> [Work request]: Through the line that contains "route steps=325 shown C5@247 M7@282 M8@320", return the data below exactly, starting at its first line; leave the rest out.

> [Data under study]:

---------------

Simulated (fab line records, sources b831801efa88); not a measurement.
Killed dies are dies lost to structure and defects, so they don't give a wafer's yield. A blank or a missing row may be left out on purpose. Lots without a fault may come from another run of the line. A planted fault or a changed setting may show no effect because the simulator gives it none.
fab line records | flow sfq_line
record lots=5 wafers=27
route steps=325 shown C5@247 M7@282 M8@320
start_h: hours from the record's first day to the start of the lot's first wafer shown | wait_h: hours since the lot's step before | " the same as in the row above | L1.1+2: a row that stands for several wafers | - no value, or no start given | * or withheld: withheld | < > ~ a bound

---------------

> [Exercise output]:
Simulated (fab line records, sources b831801efa88); not a measurement.
Killed dies are dies lost to structure and defects, so they don't give a wafer's yield. A blank or a missing row may be left out on purpose. Lots without a fault may come from another run of the line. A planted fault or a changed setting may show no effect because the simulator gives it none.
fab line records | flow sfq_line
record lots=5 wafers=27
route steps=325 shown C5@247 M7@282 M8@320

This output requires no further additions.